[Requirement]
Set down exactly the lines below between the line holding "C3: hours since" and the line holding "4 chambers of", inclusive; no other line belongs in the answer.

[The data]
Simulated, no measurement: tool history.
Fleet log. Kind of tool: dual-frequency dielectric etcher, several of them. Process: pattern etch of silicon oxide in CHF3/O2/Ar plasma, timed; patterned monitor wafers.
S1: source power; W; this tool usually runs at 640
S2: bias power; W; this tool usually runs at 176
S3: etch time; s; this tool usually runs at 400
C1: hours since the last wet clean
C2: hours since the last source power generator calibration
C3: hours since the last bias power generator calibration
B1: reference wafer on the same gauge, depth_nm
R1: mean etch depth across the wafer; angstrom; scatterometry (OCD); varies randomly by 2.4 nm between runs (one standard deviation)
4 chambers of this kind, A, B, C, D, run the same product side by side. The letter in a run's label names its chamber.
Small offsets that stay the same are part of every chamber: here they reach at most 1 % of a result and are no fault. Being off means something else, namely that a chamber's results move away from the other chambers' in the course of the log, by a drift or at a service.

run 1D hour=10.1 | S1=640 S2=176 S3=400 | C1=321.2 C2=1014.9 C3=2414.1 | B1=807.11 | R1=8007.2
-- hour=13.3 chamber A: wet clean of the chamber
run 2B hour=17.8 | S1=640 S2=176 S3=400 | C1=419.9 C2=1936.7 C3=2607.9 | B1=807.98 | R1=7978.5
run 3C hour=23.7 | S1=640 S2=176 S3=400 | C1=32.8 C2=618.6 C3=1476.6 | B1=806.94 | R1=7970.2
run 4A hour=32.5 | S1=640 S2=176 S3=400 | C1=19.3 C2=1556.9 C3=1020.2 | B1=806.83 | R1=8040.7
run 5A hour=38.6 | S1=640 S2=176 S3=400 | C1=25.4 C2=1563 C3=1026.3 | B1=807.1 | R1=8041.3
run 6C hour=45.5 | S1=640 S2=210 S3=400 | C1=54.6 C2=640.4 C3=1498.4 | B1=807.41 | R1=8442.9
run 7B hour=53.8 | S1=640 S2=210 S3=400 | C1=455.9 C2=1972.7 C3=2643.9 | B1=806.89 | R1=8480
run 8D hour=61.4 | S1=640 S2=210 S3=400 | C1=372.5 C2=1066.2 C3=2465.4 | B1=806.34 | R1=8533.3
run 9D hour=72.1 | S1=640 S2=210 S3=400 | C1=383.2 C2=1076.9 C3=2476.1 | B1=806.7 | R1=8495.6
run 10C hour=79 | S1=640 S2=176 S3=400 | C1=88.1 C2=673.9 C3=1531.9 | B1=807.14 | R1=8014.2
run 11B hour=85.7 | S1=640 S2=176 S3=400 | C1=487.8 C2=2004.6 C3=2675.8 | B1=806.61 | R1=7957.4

[Answer space]
C3: hours since the last bias power generator calibration
B1: reference wafer on the same gauge, depth_nm
R1: mean etch depth across the wafer; angstrom; scatterometry (OCD); varies randomly by 2.4 nm between runs (one standard deviation)
4 chambers of this kind, A, B, C, D, run the same product side by side. The letter in a run's label names its chamber.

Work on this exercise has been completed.